REQUIRED ACTION: Copy out all of the records. Keep every word exact.

(Beginning of EXCERPTED DATA)
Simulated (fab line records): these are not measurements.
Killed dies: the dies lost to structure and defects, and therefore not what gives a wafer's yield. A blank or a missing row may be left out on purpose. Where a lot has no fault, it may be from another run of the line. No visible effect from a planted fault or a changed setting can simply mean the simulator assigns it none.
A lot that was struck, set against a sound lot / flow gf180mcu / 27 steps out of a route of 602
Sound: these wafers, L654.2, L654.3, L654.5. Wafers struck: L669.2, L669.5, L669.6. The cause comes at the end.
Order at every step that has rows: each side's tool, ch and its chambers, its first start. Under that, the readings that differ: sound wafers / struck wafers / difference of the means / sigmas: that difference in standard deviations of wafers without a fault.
(End of EXCERPTED DATA)

EXERCISE RESPONSE:
Simulated (fab line records): these are not measurements.
Killed dies: the dies lost to structure and defects, and therefore not what gives a wafer's yield. A blank or a missing row may be left out on purpose. Where a lot has no fault, it may be from another run of the line. No visible effect from a planted fault or a changed setting can simply mean the simulator assigns it none.
A lot that was struck, set against a sound lot / flow gf180mcu / 27 steps out of a route of 602
Sound: these wafers, L654.2, L654.3, L654.5. Wafers struck: L669.2, L669.5, L669.6. The cause comes at the end.
Order at every step that has rows: each side's tool, ch and its chambers, its first start. Under that, the readings that differ: sound wafers / struck wafers / difference of the means / sigmas: that difference in standard deviations of wafers without a fault.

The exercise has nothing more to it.